> _Data for review_:
============
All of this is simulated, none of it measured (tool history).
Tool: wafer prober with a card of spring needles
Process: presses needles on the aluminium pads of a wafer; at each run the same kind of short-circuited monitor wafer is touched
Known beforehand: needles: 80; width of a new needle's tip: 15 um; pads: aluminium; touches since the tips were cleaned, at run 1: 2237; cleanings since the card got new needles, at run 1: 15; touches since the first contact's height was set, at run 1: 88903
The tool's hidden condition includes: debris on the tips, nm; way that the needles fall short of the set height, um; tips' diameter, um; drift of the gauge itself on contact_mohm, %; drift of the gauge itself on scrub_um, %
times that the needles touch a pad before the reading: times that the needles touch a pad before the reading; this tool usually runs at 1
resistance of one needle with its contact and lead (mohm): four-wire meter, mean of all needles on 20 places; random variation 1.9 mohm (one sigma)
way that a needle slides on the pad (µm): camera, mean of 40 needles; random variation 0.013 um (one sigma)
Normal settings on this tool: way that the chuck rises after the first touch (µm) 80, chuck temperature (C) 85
============

Copy out the entries above exactly as given, starting at the top and ending with the line containing "way that a needle"; include both and nothing more.

> _Answer area_:
All of this is simulated, none of it measured (tool history).
Tool: wafer prober with a card of spring needles
Process: presses needles on the aluminium pads of a wafer; at each run the same kind of short-circuited monitor wafer is touched
Known beforehand: needles: 80; width of a new needle's tip: 15 um; pads: aluminium; touches since the tips were cleaned, at run 1: 2237; cleanings since the card got new needles, at run 1: 15; touches since the first contact's height was set, at run 1: 88903
The tool's hidden condition includes: debris on the tips, nm; way that the needles fall short of the set height, um; tips' diameter, um; drift of the gauge itself on contact_mohm, %; drift of the gauge itself on scrub_um, %
times that the needles touch a pad before the reading: times that the needles touch a pad before the reading; this tool usually runs at 1
resistance of one needle with its contact and lead (mohm): four-wire meter, mean of all needles on 20 places; random variation 1.9 mohm (one sigma)
way that a needle slides on the pad (µm): camera, mean of 40 needles; random variation 0.013 um (one sigma)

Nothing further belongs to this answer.